§ **Listed entries**:
·····

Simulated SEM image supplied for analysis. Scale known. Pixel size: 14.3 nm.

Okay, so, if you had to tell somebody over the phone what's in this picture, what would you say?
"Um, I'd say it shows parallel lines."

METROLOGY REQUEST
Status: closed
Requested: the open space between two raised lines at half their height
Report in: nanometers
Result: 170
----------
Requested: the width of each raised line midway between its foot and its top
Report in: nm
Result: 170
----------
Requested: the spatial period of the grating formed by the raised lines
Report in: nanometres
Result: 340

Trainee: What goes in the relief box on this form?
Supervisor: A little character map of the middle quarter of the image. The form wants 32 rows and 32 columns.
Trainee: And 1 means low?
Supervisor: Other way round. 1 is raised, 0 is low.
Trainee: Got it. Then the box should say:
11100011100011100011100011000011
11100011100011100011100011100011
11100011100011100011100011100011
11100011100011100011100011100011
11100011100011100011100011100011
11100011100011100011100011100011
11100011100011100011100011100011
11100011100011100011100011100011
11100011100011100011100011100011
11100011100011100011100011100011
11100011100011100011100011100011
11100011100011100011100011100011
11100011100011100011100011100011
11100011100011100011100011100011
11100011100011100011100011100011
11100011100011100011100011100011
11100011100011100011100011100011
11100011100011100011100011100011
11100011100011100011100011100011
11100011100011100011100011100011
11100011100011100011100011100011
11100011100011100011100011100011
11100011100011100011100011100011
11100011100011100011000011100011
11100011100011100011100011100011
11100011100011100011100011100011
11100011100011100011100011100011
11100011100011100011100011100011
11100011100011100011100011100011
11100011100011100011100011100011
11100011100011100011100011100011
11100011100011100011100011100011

·····

§ **Activity**:
In the listing above, find the line with "Report in: nanometers" and the line with "Result: 340"; output exactly those lines and all lines between them.

§ **Response box**:
Report in: nanometers
Result: 170
----------
Requested: the width of each raised line midway between its foot and its top
Report in: nm
Result: 170
----------
Requested: the spatial period of the grating formed by the raised lines
Report in: nanometres
Result: 340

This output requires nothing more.